++++++++

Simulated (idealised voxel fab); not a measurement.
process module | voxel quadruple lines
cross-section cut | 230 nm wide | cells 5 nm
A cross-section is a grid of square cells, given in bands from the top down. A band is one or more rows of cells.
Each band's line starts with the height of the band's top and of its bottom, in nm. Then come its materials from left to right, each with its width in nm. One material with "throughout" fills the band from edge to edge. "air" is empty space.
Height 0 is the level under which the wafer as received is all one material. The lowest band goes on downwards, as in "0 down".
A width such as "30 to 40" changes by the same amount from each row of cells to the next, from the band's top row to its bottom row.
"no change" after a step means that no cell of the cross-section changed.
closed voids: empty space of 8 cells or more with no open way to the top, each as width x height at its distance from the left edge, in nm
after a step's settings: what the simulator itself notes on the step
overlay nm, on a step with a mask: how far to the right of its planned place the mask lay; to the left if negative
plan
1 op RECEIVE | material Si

++++++++

_Brief_
Repeat back all entries verbatim.

_Written answer_
Simulated (idealised voxel fab); not a measurement.
process module | voxel quadruple lines
cross-section cut | 230 nm wide | cells 5 nm
A cross-section is a grid of square cells, given in bands from the top down. A band is one or more rows of cells.
Each band's line starts with the height of the band's top and of its bottom, in nm. Then come its materials from left to right, each with its width in nm. One material with "throughout" fills the band from edge to edge. "air" is empty space.
Height 0 is the level under which the wafer as received is all one material. The lowest band goes on downwards, as in "0 down".
A width such as "30 to 40" changes by the same amount from each row of cells to the next, from the band's top row to its bottom row.
"no change" after a step means that no cell of the cross-section changed.
closed voids: empty space of 8 cells or more with no open way to the top, each as width x height at its distance from the left edge, in nm
after a step's settings: what the simulator itself notes on the step
overlay nm, on a step with a mask: how far to the right of its planned place the mask lay; to the left if negative
plan
1 op RECEIVE | material Si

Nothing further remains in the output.